[Information shown — start]

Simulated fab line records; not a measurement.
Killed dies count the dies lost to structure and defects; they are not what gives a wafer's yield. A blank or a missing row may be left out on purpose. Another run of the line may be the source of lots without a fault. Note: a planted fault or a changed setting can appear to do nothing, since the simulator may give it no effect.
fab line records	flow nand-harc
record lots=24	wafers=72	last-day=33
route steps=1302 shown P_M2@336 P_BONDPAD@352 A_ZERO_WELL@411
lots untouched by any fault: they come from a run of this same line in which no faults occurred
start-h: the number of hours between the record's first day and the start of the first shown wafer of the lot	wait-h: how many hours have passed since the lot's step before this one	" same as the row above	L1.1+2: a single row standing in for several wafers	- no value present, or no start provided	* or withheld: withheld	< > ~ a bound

[Information shown — finish]

Print out all of the data above word for word.

Simulated fab line records; not a measurement.
Killed dies count the dies lost to structure and defects; they are not what gives a wafer's yield. A blank or a missing row may be left out on purpose. Another run of the line may be the source of lots without a fault. Note: a planted fault or a changed setting can appear to do nothing, since the simulator may give it no effect.
fab line records	flow nand-harc
record lots=24	wafers=72	last-day=33
route steps=1302 shown P_M2@336 P_BONDPAD@352 A_ZERO_WELL@411
lots untouched by any fault: they come from a run of this same line in which no faults occurred
start-h: the number of hours between the record's first day and the start of the first shown wafer of the lot	wait-h: how many hours have passed since the lot's step before this one	" same as the row above	L1.1+2: a single row standing in for several wafers	- no value present, or no start provided	* or withheld: withheld	< > ~ a bound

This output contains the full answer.